> **Task item**
Could you write out the data that follows, exactly and in full?

═════ Source data
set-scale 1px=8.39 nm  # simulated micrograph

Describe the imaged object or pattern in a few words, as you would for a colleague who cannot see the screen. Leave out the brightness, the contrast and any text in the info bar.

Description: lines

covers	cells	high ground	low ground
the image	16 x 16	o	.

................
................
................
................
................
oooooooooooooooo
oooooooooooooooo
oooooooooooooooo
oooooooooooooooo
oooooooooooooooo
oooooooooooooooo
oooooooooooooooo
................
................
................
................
══════════

> **Expected answer**
set-scale 1px=8.39 nm  # simulated micrograph

Describe the imaged object or pattern in a few words, as you would for a colleague who cannot see the screen. Leave out the brightness, the contrast and any text in the info bar.

Description: lines

covers	cells	high ground	low ground
the image	16 x 16	o	.

................
................
................
................
................
oooooooooooooooo
oooooooooooooooo
oooooooooooooooo
oooooooooooooooo
oooooooooooooooo
oooooooooooooooo
oooooooooooooooo
................
................
................
................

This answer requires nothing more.